******************************
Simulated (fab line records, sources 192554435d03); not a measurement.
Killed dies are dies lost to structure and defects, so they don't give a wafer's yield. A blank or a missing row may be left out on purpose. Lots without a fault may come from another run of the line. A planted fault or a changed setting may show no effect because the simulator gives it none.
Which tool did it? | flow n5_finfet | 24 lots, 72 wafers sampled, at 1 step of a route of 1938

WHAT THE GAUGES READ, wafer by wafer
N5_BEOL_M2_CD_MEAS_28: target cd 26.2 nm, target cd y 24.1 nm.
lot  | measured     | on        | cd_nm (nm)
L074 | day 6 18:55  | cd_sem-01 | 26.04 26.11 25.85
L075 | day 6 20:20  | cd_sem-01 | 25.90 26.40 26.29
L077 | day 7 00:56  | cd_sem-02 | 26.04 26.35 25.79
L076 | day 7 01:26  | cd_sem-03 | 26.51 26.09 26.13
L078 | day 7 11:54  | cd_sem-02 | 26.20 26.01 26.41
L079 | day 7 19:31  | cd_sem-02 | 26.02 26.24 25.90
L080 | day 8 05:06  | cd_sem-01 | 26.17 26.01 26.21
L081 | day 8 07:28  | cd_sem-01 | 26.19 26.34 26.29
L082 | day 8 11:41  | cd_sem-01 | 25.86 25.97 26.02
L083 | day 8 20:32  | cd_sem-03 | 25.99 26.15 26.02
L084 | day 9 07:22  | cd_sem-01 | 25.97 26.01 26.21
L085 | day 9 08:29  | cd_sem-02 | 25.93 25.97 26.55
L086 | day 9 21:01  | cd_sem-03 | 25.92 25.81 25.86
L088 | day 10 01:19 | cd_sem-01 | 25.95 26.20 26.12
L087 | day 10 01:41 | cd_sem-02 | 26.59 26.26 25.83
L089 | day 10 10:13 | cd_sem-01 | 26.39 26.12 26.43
******************************

> [Assignment]
From the listing above, return the lines starting at the one with "L088 | day 10" and ending at the one with "L087 | day 10", both kept, exactly as they appear and nothing more.

> [Task output]
L088 | day 10 01:19 | cd_sem-01 | 25.95 26.20 26.12
L087 | day 10 01:41 | cd_sem-02 | 26.59 26.26 25.83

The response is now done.